*Supplied records*:
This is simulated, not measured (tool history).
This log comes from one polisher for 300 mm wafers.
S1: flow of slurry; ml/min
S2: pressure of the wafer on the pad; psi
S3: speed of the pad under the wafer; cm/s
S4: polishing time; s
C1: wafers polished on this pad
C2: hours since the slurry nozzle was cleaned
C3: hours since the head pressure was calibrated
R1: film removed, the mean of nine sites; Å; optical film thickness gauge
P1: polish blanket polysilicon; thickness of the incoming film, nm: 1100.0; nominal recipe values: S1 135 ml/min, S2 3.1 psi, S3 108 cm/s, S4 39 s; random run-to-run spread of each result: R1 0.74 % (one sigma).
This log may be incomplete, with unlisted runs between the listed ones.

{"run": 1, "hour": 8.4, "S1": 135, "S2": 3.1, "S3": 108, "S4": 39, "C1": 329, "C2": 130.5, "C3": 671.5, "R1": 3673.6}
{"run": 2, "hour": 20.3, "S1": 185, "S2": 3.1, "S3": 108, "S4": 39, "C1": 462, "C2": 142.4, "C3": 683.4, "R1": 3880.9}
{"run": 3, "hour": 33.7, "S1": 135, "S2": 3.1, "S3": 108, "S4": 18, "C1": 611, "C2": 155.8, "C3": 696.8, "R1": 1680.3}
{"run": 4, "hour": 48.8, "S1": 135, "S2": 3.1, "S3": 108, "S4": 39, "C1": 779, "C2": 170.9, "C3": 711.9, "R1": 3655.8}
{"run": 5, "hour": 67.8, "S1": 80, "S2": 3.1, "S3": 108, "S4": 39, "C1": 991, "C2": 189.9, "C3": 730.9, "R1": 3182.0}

*Requirement*:
Return the material exactly as it stands above, but only from its first line to the line containing "P1: polish blanket", both ends included.

*Exercise output*:
This is simulated, not measured (tool history).
This log comes from one polisher for 300 mm wafers.
S1: flow of slurry; ml/min
S2: pressure of the wafer on the pad; psi
S3: speed of the pad under the wafer; cm/s
S4: polishing time; s
C1: wafers polished on this pad
C2: hours since the slurry nozzle was cleaned
C3: hours since the head pressure was calibrated
R1: film removed, the mean of nine sites; Å; optical film thickness gauge
P1: polish blanket polysilicon; thickness of the incoming film, nm: 1100.0; nominal recipe values: S1 135 ml/min, S2 3.1 psi, S3 108 cm/s, S4 39 s; random run-to-run spread of each result: R1 0.74 % (one sigma).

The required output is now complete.